====== Data extract
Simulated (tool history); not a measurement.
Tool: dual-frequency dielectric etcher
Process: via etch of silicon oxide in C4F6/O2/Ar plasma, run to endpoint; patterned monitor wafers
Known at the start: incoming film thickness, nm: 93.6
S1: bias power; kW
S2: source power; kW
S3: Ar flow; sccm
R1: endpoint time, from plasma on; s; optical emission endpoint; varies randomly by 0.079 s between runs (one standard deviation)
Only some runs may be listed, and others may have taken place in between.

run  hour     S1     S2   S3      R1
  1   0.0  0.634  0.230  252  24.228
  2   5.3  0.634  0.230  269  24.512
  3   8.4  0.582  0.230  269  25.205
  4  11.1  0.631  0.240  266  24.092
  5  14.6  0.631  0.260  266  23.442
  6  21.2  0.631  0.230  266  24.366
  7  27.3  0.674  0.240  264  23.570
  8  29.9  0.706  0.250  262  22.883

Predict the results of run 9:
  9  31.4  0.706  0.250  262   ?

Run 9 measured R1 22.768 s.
============

Assignment – The first line of the entries above and every line after it, up to and including the line with "R1: endpoint time, from", should be set down exactly.

Response box –
Simulated (tool history); not a measurement.
Tool: dual-frequency dielectric etcher
Process: via etch of silicon oxide in C4F6/O2/Ar plasma, run to endpoint; patterned monitor wafers
Known at the start: incoming film thickness, nm: 93.6
S1: bias power; kW
S2: source power; kW
S3: Ar flow; sccm
R1: endpoint time, from plasma on; s; optical emission endpoint; varies randomly by 0.079 s between runs (one standard deviation)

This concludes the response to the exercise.